⁂

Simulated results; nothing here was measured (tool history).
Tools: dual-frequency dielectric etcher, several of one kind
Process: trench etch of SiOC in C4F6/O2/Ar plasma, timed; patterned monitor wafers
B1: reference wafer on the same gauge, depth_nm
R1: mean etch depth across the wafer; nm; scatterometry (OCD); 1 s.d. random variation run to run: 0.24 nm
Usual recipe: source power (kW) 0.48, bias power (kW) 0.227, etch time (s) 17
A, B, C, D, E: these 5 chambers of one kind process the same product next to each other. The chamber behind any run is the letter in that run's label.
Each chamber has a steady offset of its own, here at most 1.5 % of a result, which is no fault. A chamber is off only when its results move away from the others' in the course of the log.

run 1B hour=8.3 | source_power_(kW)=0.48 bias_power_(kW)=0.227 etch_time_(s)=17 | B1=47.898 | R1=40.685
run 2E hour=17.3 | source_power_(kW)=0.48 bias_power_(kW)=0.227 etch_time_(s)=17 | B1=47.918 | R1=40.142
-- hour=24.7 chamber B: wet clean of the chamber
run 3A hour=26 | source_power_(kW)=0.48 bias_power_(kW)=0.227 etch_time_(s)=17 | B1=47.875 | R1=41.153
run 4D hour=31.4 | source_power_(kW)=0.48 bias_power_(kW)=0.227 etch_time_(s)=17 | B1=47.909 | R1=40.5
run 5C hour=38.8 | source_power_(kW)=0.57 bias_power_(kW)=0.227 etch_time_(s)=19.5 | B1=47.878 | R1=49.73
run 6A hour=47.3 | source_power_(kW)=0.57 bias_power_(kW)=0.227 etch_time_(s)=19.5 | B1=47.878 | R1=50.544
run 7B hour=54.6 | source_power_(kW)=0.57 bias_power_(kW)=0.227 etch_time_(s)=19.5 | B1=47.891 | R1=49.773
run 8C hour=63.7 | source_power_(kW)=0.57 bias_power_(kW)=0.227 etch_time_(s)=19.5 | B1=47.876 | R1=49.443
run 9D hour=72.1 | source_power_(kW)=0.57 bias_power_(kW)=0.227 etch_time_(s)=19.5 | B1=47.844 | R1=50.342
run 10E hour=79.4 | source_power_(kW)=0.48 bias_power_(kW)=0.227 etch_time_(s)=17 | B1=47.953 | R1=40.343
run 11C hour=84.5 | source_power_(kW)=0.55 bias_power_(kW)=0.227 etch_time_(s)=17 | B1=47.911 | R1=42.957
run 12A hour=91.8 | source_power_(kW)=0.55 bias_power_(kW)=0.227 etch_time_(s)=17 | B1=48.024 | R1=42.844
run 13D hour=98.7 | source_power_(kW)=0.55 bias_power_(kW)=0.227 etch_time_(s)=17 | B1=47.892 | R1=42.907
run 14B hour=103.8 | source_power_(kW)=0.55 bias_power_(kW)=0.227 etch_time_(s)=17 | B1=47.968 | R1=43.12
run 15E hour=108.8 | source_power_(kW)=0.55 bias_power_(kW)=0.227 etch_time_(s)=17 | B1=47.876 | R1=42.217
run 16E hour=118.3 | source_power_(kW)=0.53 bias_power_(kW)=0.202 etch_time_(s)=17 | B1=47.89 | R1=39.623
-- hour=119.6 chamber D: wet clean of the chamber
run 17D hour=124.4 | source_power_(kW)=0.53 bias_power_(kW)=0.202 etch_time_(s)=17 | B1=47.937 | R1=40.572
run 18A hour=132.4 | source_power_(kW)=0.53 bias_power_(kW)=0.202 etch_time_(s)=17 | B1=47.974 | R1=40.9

⁂

Assigned task
Please reply with an exact copy of the lines above, starting at the first and ending at the line that holds "run 4D hour=31.4".

Written answer
Simulated results; nothing here was measured (tool history).
Tools: dual-frequency dielectric etcher, several of one kind
Process: trench etch of SiOC in C4F6/O2/Ar plasma, timed; patterned monitor wafers
B1: reference wafer on the same gauge, depth_nm
R1: mean etch depth across the wafer; nm; scatterometry (OCD); 1 s.d. random variation run to run: 0.24 nm
Usual recipe: source power (kW) 0.48, bias power (kW) 0.227, etch time (s) 17
A, B, C, D, E: these 5 chambers of one kind process the same product next to each other. The chamber behind any run is the letter in that run's label.
Each chamber has a steady offset of its own, here at most 1.5 % of a result, which is no fault. A chamber is off only when its results move away from the others' in the course of the log.

run 1B hour=8.3 | source_power_(kW)=0.48 bias_power_(kW)=0.227 etch_time_(s)=17 | B1=47.898 | R1=40.685
run 2E hour=17.3 | source_power_(kW)=0.48 bias_power_(kW)=0.227 etch_time_(s)=17 | B1=47.918 | R1=40.142
-- hour=24.7 chamber B: wet clean of the chamber
run 3A hour=26 | source_power_(kW)=0.48 bias_power_(kW)=0.227 etch_time_(s)=17 | B1=47.875 | R1=41.153
run 4D hour=31.4 | source_power_(kW)=0.48 bias_power_(kW)=0.227 etch_time_(s)=17 | B1=47.909 | R1=40.5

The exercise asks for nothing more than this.